Task item:
The material below contains a line with "Killed dies are" and a line with "lots that met". Copy exactly those two lines and all lines between them.

#####

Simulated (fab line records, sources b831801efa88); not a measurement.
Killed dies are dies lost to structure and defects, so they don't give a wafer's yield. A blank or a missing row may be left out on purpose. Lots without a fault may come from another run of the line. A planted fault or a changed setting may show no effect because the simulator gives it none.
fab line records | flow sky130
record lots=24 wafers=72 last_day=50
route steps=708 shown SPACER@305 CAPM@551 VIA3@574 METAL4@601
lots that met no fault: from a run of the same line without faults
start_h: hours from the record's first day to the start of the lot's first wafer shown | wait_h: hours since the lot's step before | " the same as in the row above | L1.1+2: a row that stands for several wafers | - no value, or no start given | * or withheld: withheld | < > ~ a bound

#####

Worked solution:
Killed dies are dies lost to structure and defects, so they don't give a wafer's yield. A blank or a missing row may be left out on purpose. Lots without a fault may come from another run of the line. A planted fault or a changed setting may show no effect because the simulator gives it none.
fab line records | flow sky130
record lots=24 wafers=72 last_day=50
route steps=708 shown SPACER@305 CAPM@551 VIA3@574 METAL4@601
lots that met no fault: from a run of the same line without faults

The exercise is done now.